Work item - Reproduce the section of the listing that begins at the line containing "Log of one tool: a" and finishes at the line containing "-- hour=89.4 worn pad replaced by a new one". Include both end lines and nothing beyond them.

[Opening Supplied data section]
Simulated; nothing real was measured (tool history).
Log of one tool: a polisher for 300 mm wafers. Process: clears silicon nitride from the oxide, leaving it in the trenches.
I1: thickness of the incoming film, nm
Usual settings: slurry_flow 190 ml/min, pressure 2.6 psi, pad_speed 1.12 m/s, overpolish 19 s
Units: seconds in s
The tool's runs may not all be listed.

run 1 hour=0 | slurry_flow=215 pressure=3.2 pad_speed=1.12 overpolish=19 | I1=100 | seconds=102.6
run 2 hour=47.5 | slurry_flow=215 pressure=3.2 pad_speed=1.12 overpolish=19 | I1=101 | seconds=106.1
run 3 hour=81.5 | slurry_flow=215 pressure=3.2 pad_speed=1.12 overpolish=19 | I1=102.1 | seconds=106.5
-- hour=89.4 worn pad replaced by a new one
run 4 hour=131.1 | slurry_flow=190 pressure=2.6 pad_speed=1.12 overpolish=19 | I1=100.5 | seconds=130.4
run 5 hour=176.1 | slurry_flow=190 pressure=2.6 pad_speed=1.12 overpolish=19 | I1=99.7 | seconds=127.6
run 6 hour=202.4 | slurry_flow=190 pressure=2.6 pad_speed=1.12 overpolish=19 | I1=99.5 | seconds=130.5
[Closing Supplied data section]

Answer section -
Log of one tool: a polisher for 300 mm wafers. Process: clears silicon nitride from the oxide, leaving it in the trenches.
I1: thickness of the incoming film, nm
Usual settings: slurry_flow 190 ml/min, pressure 2.6 psi, pad_speed 1.12 m/s, overpolish 19 s
Units: seconds in s
The tool's runs may not all be listed.

run 1 hour=0 | slurry_flow=215 pressure=3.2 pad_speed=1.12 overpolish=19 | I1=100 | seconds=102.6
run 2 hour=47.5 | slurry_flow=215 pressure=3.2 pad_speed=1.12 overpolish=19 | I1=101 | seconds=106.1
run 3 hour=81.5 | slurry_flow=215 pressure=3.2 pad_speed=1.12 overpolish=19 | I1=102.1 | seconds=106.5
-- hour=89.4 worn pad replaced by a new one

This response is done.